● Work order
Please retype the material beneath this task exactly, starting with its first line and finishing with the line containing "read on which".

++++++++++++++++++++

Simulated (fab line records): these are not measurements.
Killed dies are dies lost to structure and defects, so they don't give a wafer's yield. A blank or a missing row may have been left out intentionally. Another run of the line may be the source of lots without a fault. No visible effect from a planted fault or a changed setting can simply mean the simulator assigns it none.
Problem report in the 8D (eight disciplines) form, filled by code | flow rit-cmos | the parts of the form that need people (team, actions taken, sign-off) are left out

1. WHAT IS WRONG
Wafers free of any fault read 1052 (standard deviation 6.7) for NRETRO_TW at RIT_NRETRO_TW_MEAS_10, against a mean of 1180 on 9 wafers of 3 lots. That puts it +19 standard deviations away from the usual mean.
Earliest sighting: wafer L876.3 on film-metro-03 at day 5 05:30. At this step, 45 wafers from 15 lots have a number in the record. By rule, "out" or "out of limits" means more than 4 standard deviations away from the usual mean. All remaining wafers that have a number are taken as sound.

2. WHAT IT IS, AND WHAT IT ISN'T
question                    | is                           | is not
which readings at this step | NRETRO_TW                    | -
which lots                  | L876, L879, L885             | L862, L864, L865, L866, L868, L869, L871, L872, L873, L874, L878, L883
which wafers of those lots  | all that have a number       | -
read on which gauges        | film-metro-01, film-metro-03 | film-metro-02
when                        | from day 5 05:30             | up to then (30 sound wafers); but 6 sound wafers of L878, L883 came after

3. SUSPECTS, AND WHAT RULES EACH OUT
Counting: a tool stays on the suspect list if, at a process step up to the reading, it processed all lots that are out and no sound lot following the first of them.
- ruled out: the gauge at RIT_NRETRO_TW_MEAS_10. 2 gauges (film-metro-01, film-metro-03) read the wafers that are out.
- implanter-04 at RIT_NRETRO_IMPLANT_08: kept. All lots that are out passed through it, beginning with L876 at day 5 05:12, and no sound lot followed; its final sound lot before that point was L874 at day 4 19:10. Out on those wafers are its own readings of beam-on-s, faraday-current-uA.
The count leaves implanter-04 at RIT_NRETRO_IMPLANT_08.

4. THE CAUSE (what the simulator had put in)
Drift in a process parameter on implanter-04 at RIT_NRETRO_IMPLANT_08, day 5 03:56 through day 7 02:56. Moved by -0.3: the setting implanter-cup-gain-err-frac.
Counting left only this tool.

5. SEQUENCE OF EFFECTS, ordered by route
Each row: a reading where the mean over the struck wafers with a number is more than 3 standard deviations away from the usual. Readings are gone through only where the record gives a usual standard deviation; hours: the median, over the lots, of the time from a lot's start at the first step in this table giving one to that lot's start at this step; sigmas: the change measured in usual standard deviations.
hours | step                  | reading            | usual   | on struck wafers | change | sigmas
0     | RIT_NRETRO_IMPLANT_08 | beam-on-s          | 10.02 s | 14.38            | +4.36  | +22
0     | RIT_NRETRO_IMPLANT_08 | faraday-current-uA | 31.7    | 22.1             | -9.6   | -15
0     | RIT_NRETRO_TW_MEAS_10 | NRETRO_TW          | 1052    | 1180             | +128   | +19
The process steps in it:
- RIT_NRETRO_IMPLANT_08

++++++++++++++++++++

● Exercise solution
Simulated (fab line records): these are not measurements.
Killed dies are dies lost to structure and defects, so they don't give a wafer's yield. A blank or a missing row may have been left out intentionally. Another run of the line may be the source of lots without a fault. No visible effect from a planted fault or a changed setting can simply mean the simulator assigns it none.
Problem report in the 8D (eight disciplines) form, filled by code | flow rit-cmos | the parts of the form that need people (team, actions taken, sign-off) are left out

1. WHAT IS WRONG
Wafers free of any fault read 1052 (standard deviation 6.7) for NRETRO_TW at RIT_NRETRO_TW_MEAS_10, against a mean of 1180 on 9 wafers of 3 lots. That puts it +19 standard deviations away from the usual mean.
Earliest sighting: wafer L876.3 on film-metro-03 at day 5 05:30. At this step, 45 wafers from 15 lots have a number in the record. By rule, "out" or "out of limits" means more than 4 standard deviations away from the usual mean. All remaining wafers that have a number are taken as sound.

2. WHAT IT IS, AND WHAT IT ISN'T
question                    | is                           | is not
which readings at this step | NRETRO_TW                    | -
which lots                  | L876, L879, L885             | L862, L864, L865, L866, L868, L869, L871, L872, L873, L874, L878, L883
which wafers of those lots  | all that have a number       | -
read on which gauges        | film-metro-01, film-metro-03 | film-metro-02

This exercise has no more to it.